• Required action:
Repeat only the stretch of lines below that runs from the line with "run 37 hour=803.6" through the line with "run=C B1=420.52 R1=420.72", unaltered.

★ ★ ★
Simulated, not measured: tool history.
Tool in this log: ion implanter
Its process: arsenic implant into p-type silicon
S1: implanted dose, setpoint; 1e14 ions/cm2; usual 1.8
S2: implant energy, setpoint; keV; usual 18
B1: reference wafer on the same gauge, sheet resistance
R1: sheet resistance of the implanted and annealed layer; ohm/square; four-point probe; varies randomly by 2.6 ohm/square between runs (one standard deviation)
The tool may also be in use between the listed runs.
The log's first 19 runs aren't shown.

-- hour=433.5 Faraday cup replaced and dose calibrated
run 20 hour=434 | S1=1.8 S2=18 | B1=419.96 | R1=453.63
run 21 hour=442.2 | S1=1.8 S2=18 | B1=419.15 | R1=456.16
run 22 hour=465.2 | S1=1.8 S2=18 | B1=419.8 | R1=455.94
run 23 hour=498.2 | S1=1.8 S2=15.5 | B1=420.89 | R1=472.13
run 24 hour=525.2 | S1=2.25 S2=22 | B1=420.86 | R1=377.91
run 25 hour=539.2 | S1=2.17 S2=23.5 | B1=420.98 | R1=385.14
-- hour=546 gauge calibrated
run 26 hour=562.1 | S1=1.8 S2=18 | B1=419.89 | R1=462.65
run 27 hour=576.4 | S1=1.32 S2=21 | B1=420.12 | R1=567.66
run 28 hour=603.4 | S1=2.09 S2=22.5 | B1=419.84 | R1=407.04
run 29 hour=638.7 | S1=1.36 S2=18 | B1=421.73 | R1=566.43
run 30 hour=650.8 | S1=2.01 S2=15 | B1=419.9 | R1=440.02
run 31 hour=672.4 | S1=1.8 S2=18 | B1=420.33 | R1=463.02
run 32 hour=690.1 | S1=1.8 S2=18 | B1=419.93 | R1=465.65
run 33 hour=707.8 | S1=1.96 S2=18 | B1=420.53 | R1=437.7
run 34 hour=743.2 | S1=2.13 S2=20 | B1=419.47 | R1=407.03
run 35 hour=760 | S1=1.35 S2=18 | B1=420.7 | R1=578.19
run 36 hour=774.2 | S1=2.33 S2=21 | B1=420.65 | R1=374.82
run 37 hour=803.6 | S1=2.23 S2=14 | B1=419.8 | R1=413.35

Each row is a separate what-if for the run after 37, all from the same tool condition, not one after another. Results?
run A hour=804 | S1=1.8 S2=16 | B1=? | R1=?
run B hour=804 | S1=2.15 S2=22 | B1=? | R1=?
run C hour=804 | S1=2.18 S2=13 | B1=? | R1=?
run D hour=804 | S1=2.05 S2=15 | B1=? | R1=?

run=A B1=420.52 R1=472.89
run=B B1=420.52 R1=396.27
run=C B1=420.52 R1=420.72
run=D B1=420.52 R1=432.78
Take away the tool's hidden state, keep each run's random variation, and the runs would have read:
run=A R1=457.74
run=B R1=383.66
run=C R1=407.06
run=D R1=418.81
★ ★ ★

• Result:
run 37 hour=803.6 | S1=2.23 S2=14 | B1=419.8 | R1=413.35

Each row is a separate what-if for the run after 37, all from the same tool condition, not one after another. Results?
run A hour=804 | S1=1.8 S2=16 | B1=? | R1=?
run B hour=804 | S1=2.15 S2=22 | B1=? | R1=?
run C hour=804 | S1=2.18 S2=13 | B1=? | R1=?
run D hour=804 | S1=2.05 S2=15 | B1=? | R1=?

run=A B1=420.52 R1=472.89
run=B B1=420.52 R1=396.27
run=C B1=420.52 R1=420.72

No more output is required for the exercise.